EXERCISE: Go to the line below containing "41 | CLEAN | chemistry SPM, 120 C, 600 s" and print exactly from there through the line containing "56 | COAT | thickness 900 nm (*)", both included. Print nothing else.

--- START ---

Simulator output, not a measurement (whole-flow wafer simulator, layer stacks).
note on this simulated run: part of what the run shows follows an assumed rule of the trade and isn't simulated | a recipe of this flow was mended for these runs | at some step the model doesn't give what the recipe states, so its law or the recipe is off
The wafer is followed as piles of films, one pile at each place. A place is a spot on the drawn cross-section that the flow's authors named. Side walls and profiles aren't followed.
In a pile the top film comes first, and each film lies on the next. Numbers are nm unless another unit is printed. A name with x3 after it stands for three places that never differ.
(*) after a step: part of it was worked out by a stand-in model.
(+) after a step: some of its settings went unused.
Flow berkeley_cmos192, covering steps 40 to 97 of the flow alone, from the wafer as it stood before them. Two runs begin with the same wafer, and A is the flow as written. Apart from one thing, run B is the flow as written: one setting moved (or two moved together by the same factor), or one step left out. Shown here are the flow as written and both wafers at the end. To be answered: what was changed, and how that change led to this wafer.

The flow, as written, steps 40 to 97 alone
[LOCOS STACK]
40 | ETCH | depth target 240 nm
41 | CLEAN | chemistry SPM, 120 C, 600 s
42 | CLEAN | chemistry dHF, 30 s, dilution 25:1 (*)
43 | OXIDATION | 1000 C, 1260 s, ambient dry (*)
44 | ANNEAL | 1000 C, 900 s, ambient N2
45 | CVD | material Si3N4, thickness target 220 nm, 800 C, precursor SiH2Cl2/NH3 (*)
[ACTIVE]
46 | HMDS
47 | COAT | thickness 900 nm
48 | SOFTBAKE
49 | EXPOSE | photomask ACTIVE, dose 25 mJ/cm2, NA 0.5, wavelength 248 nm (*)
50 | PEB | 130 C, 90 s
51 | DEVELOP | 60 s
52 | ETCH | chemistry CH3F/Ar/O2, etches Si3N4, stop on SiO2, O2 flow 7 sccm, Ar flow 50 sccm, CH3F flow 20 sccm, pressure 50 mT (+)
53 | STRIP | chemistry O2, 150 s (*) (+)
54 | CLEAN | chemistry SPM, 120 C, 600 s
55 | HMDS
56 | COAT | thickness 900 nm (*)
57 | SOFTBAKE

--- END ---

EXPECTED ANSWER:
41 | CLEAN | chemistry SPM, 120 C, 600 s
42 | CLEAN | chemistry dHF, 30 s, dilution 25:1 (*)
43 | OXIDATION | 1000 C, 1260 s, ambient dry (*)
44 | ANNEAL | 1000 C, 900 s, ambient N2
45 | CVD | material Si3N4, thickness target 220 nm, 800 C, precursor SiH2Cl2/NH3 (*)
[ACTIVE]
46 | HMDS
47 | COAT | thickness 900 nm
48 | SOFTBAKE
49 | EXPOSE | photomask ACTIVE, dose 25 mJ/cm2, NA 0.5, wavelength 248 nm (*)
50 | PEB | 130 C, 90 s
51 | DEVELOP | 60 s
52 | ETCH | chemistry CH3F/Ar/O2, etches Si3N4, stop on SiO2, O2 flow 7 sccm, Ar flow 50 sccm, CH3F flow 20 sccm, pressure 50 mT (+)
53 | STRIP | chemistry O2, 150 s (*) (+)
54 | CLEAN | chemistry SPM, 120 C, 600 s
55 | HMDS
56 | COAT | thickness 900 nm (*)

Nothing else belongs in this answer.